After locating the line that contains "S1: flow of slurry; ml/min; usual 170" in the data below, set down exactly that line and each one after it through the line that contains "C2: hours since the slurry nozzle was cleaned", and nothing more.

**Records supplied:**
------------------------------

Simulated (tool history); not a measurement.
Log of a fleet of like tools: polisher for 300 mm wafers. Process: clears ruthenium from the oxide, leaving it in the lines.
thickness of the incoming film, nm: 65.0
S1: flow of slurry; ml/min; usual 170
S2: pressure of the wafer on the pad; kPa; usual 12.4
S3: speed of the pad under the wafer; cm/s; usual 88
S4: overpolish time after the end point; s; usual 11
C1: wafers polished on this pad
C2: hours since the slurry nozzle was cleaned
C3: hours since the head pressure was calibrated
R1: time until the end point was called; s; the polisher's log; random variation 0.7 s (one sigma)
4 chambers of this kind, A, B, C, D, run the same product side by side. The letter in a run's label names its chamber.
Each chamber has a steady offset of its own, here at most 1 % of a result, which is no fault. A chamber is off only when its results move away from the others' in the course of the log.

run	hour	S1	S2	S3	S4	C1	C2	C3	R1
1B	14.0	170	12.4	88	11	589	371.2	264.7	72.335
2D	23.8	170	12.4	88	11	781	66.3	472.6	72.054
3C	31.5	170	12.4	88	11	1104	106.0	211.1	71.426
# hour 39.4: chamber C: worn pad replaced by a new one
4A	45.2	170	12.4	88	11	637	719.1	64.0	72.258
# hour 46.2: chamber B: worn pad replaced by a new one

------------------------------

**Task result:**
S1: flow of slurry; ml/min; usual 170
S2: pressure of the wafer on the pad; kPa; usual 12.4
S3: speed of the pad under the wafer; cm/s; usual 88
S4: overpolish time after the end point; s; usual 11
C1: wafers polished on this pad
C2: hours since the slurry nozzle was cleaned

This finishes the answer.